§ Work task
Every line of the material below, from the top through the line with "lot=L603; first seen", should be reproduced exactly.

--- START ---

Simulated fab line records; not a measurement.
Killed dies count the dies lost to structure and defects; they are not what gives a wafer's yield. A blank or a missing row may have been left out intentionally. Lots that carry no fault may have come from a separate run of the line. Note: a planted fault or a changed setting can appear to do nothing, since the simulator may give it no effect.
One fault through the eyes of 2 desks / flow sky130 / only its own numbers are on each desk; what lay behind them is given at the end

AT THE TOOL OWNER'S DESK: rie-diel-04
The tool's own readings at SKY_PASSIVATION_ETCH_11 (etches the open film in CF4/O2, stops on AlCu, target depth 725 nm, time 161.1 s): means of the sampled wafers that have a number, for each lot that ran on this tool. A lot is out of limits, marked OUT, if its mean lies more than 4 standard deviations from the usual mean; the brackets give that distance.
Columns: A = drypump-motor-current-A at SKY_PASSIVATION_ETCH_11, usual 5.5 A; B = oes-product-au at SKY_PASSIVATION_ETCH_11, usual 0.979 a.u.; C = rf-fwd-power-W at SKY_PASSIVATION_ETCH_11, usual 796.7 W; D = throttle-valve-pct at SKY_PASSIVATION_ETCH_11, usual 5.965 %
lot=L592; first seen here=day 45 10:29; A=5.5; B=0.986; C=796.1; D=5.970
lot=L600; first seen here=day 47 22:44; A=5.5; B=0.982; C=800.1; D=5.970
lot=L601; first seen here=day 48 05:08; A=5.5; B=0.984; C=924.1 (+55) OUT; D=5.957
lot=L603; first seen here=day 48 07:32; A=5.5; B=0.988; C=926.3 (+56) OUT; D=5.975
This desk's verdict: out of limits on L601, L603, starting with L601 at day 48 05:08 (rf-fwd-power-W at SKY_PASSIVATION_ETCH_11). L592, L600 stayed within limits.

--- END ---

§ Written reply
Simulated fab line records; not a measurement.
Killed dies count the dies lost to structure and defects; they are not what gives a wafer's yield. A blank or a missing row may have been left out intentionally. Lots that carry no fault may have come from a separate run of the line. Note: a planted fault or a changed setting can appear to do nothing, since the simulator may give it no effect.
One fault through the eyes of 2 desks / flow sky130 / only its own numbers are on each desk; what lay behind them is given at the end

AT THE TOOL OWNER'S DESK: rie-diel-04
The tool's own readings at SKY_PASSIVATION_ETCH_11 (etches the open film in CF4/O2, stops on AlCu, target depth 725 nm, time 161.1 s): means of the sampled wafers that have a number, for each lot that ran on this tool. A lot is out of limits, marked OUT, if its mean lies more than 4 standard deviations from the usual mean; the brackets give that distance.
Columns: A = drypump-motor-current-A at SKY_PASSIVATION_ETCH_11, usual 5.5 A; B = oes-product-au at SKY_PASSIVATION_ETCH_11, usual 0.979 a.u.; C = rf-fwd-power-W at SKY_PASSIVATION_ETCH_11, usual 796.7 W; D = throttle-valve-pct at SKY_PASSIVATION_ETCH_11, usual 5.965 %
lot=L592; first seen here=day 45 10:29; A=5.5; B=0.986; C=796.1; D=5.970
lot=L600; first seen here=day 47 22:44; A=5.5; B=0.982; C=800.1; D=5.970
lot=L601; first seen here=day 48 05:08; A=5.5; B=0.984; C=924.1 (+55) OUT; D=5.957
lot=L603; first seen here=day 48 07:32; A=5.5; B=0.988; C=926.3 (+56) OUT; D=5.975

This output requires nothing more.